◆ BRIEF:
Use the entries below and reproduce exactly the lines from the one containing "23 op EPI | material nSi | thk nm 20" down to the one containing "39 op CONFORMAL_DEP", both of them included.

=== Section Start ===
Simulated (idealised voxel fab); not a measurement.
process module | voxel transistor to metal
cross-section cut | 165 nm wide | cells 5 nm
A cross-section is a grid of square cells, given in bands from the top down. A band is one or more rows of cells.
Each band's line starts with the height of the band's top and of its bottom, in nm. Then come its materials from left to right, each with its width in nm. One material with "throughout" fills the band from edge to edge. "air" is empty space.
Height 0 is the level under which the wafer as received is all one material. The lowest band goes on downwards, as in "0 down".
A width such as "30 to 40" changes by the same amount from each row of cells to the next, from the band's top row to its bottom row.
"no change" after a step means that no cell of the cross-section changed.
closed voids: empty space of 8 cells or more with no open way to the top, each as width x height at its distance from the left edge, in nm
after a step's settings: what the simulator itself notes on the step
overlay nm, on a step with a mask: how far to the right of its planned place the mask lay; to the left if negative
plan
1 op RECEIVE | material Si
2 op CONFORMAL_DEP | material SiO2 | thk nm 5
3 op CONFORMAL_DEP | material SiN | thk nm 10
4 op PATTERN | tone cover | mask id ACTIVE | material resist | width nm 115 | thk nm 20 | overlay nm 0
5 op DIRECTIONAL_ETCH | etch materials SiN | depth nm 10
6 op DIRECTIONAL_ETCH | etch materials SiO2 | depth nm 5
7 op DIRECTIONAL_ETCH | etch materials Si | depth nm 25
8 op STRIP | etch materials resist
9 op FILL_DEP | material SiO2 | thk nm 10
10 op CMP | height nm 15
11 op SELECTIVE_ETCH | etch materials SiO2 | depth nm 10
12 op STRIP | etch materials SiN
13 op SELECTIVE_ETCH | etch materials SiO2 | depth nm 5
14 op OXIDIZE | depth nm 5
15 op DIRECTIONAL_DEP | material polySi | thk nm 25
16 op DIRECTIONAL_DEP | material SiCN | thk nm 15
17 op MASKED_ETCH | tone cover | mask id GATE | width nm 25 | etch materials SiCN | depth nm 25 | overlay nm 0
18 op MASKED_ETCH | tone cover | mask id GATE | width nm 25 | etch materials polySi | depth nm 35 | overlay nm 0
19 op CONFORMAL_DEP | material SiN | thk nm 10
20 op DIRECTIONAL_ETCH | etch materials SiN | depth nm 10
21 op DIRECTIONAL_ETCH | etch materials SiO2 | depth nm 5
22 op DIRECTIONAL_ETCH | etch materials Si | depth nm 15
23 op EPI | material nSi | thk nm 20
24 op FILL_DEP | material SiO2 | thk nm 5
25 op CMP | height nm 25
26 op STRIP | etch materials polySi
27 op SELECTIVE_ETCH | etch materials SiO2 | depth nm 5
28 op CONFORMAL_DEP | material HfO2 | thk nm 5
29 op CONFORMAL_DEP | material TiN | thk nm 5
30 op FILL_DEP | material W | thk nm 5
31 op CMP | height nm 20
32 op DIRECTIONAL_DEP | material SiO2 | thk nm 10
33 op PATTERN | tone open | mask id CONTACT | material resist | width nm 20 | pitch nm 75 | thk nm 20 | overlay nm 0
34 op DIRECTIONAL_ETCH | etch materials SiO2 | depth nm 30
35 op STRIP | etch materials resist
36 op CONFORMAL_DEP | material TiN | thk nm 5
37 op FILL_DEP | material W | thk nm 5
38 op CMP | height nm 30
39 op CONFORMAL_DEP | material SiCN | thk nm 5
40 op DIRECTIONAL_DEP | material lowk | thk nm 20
=== Section End ===

◆ ANSWER BOX:
23 op EPI | material nSi | thk nm 20
24 op FILL_DEP | material SiO2 | thk nm 5
25 op CMP | height nm 25
26 op STRIP | etch materials polySi
27 op SELECTIVE_ETCH | etch materials SiO2 | depth nm 5
28 op CONFORMAL_DEP | material HfO2 | thk nm 5
29 op CONFORMAL_DEP | material TiN | thk nm 5
30 op FILL_DEP | material W | thk nm 5
31 op CMP | height nm 20
32 op DIRECTIONAL_DEP | material SiO2 | thk nm 10
33 op PATTERN | tone open | mask id CONTACT | material resist | width nm 20 | pitch nm 75 | thk nm 20 | overlay nm 0
34 op DIRECTIONAL_ETCH | etch materials SiO2 | depth nm 30
35 op STRIP | etch materials resist
36 op CONFORMAL_DEP | material TiN | thk nm 5
37 op FILL_DEP | material W | thk nm 5
38 op CMP | height nm 30
39 op CONFORMAL_DEP | material SiCN | thk nm 5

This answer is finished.